####
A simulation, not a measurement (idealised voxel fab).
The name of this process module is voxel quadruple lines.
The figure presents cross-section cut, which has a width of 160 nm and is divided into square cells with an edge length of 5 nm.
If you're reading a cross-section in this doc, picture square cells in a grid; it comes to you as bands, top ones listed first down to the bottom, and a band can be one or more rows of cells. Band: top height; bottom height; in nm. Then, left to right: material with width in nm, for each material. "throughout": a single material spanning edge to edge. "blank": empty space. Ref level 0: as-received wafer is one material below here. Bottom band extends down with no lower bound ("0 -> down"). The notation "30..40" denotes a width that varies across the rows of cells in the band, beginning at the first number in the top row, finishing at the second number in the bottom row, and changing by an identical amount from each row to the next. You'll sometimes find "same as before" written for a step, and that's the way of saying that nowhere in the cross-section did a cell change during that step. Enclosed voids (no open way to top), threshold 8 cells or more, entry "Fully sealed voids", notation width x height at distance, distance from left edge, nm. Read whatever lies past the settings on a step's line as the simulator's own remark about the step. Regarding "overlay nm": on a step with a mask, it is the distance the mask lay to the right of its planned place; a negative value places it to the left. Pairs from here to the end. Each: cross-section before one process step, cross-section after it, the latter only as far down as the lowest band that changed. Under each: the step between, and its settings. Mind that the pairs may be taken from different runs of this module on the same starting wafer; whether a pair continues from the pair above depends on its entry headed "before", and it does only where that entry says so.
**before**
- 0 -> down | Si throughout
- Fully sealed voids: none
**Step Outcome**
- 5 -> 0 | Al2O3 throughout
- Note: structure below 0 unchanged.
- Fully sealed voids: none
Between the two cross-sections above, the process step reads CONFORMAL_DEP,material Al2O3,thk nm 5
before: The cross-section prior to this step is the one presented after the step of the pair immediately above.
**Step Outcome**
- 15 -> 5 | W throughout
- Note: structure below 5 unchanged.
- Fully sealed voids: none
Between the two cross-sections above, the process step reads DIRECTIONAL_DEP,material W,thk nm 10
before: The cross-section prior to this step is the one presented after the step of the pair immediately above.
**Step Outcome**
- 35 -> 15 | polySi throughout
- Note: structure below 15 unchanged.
####

■ **Assignment**
From the top of the material above, please transcribe each line exactly. Include the line with "The figure presents" and end there.

■ **Solution**
A simulation, not a measurement (idealised voxel fab).
The name of this process module is voxel quadruple lines.
The figure presents cross-section cut, which has a width of 160 nm and is divided into square cells with an edge length of 5 nm.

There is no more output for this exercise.